--
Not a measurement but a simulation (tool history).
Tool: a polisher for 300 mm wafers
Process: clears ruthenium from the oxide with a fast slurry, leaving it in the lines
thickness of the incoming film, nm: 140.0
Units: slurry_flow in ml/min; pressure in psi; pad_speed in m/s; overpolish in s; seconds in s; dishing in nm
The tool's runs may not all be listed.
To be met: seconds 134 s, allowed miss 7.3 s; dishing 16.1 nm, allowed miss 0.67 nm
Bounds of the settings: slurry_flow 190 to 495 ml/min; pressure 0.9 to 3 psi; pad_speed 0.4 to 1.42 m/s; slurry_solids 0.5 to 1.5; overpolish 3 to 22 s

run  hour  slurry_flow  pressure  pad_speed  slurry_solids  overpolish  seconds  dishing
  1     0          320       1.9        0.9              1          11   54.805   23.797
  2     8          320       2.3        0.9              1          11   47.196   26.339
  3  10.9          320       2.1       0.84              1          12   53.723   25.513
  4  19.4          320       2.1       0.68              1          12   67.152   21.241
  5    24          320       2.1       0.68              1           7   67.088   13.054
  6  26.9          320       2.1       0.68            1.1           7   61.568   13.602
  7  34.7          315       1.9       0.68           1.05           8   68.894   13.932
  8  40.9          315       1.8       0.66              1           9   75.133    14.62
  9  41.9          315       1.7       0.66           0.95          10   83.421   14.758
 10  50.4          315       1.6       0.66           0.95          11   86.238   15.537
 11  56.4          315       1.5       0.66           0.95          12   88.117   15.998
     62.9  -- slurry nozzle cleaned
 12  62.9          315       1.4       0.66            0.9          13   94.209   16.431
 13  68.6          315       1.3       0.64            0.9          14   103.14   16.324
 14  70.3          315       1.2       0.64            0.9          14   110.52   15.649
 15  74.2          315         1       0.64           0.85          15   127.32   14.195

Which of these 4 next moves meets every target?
--

- _Work request_
Among the entries above, the line containing "thickness of the incoming film, nm: 140.0", the line containing "To be met: seconds", and all lines between them are to be restated word for word; nothing else belongs in the reply.

- _Exercise result_
thickness of the incoming film, nm: 140.0
Units: slurry_flow in ml/min; pressure in psi; pad_speed in m/s; overpolish in s; seconds in s; dishing in nm
The tool's runs may not all be listed.
To be met: seconds 134 s, allowed miss 7.3 s; dishing 16.1 nm, allowed miss 0.67 nm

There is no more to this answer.